-------- Extracted records --------

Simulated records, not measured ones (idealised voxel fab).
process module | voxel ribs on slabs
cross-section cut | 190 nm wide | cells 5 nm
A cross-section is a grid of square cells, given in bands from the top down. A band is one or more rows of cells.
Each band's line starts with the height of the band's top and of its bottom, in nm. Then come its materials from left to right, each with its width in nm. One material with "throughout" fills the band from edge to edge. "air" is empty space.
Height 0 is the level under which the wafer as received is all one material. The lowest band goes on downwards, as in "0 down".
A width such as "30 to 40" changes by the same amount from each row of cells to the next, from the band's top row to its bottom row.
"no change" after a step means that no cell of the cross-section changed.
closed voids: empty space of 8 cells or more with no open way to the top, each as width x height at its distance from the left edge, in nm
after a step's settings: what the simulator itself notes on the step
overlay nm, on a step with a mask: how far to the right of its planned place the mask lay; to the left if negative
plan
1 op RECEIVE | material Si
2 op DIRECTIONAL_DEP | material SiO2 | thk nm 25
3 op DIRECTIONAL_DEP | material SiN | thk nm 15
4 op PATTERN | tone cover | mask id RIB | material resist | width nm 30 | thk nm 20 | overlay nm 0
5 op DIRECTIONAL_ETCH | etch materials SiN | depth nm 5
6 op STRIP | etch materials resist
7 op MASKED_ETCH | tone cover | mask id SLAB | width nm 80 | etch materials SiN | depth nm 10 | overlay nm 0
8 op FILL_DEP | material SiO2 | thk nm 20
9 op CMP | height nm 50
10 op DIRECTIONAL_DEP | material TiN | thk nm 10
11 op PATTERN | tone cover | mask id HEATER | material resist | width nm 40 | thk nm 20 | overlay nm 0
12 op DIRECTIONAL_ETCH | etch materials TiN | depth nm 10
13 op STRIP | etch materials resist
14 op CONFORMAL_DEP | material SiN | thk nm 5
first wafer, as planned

--------

# [Activity]
Retype, in the same exact form, the lines of the material above from the line holding "9 op CMP | height nm 50" through the line holding "14 op CONFORMAL_DEP | material SiN | thk nm 5".

# [Your response]
9 op CMP | height nm 50
10 op DIRECTIONAL_DEP | material TiN | thk nm 10
11 op PATTERN | tone cover | mask id HEATER | material resist | width nm 40 | thk nm 20 | overlay nm 0
12 op DIRECTIONAL_ETCH | etch materials TiN | depth nm 10
13 op STRIP | etch materials resist
14 op CONFORMAL_DEP | material SiN | thk nm 5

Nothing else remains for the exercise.